*Data section*.
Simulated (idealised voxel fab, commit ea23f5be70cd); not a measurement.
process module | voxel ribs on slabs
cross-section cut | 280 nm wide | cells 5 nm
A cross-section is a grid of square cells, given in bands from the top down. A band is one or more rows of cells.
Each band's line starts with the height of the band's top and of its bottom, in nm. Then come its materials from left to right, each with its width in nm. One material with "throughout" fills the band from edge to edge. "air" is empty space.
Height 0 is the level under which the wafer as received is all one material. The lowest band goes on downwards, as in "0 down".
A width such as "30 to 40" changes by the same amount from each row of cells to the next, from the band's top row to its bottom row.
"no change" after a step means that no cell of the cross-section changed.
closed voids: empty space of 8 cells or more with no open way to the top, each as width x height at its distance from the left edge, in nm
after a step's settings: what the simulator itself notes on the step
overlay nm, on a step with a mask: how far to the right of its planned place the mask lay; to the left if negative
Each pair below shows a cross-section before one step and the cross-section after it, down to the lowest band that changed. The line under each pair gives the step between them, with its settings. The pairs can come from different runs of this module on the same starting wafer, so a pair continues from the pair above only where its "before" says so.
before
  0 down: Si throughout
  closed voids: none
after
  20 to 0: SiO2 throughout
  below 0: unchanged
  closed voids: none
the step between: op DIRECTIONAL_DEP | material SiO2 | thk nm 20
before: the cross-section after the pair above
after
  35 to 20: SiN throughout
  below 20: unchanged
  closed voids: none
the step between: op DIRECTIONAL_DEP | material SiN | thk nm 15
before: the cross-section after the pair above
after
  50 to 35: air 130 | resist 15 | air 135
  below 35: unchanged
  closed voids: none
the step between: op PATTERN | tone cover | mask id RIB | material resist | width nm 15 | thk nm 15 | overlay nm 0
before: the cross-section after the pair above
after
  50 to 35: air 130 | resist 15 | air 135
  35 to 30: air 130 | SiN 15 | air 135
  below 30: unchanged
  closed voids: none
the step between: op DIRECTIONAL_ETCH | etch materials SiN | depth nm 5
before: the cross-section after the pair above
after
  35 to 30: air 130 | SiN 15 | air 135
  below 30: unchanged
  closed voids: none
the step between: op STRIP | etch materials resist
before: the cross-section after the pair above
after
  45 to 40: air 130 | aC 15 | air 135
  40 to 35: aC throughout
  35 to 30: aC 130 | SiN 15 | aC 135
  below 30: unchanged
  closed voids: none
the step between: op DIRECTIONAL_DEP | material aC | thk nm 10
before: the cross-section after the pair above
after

*Work item*. Would you please reproduce the records above exactly, only from their first line through the line holding "Each band's line", with both ends included?

*Exercise output*.
Simulated (idealised voxel fab, commit ea23f5be70cd); not a measurement.
process module | voxel ribs on slabs
cross-section cut | 280 nm wide | cells 5 nm
A cross-section is a grid of square cells, given in bands from the top down. A band is one or more rows of cells.
Each band's line starts with the height of the band's top and of its bottom, in nm. Then come its materials from left to right, each with its width in nm. One material with "throughout" fills the band from edge to edge. "air" is empty space.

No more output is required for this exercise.